- WORK ORDER: Return, unaltered, every line from the beginning of the material below up to and including the one with "Result of step".

*** THE DATA ***
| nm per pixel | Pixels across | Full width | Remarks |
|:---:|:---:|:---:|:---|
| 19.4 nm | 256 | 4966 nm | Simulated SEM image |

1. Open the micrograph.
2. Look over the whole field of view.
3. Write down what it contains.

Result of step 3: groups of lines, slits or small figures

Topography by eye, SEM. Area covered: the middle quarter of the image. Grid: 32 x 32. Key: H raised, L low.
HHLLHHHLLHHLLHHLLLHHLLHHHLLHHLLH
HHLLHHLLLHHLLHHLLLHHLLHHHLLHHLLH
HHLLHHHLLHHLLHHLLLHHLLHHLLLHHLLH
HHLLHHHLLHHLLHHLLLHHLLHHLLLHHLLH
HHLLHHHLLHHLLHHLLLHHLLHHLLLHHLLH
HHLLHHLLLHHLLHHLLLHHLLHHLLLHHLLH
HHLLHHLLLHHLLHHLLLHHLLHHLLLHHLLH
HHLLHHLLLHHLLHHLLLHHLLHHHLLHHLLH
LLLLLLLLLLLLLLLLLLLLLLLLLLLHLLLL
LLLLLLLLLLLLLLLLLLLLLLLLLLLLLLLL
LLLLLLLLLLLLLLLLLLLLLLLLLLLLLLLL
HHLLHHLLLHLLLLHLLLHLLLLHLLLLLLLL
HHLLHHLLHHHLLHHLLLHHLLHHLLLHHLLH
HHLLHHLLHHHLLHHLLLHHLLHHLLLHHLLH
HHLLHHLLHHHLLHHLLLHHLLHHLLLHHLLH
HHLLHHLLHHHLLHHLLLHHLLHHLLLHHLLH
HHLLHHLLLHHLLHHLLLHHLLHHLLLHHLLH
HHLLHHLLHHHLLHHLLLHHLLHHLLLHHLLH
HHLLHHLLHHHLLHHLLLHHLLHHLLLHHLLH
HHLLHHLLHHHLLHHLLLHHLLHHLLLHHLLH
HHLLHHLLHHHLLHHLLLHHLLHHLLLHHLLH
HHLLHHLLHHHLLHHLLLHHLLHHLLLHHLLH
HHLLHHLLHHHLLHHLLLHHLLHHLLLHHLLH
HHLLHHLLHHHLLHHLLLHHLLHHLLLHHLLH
***

- PROBLEM SOLUTION:
| nm per pixel | Pixels across | Full width | Remarks |
|:---:|:---:|:---:|:---|
| 19.4 nm | 256 | 4966 nm | Simulated SEM image |

1. Open the micrograph.
2. Look over the whole field of view.
3. Write down what it contains.

Result of step 3: groups of lines, slits or small figures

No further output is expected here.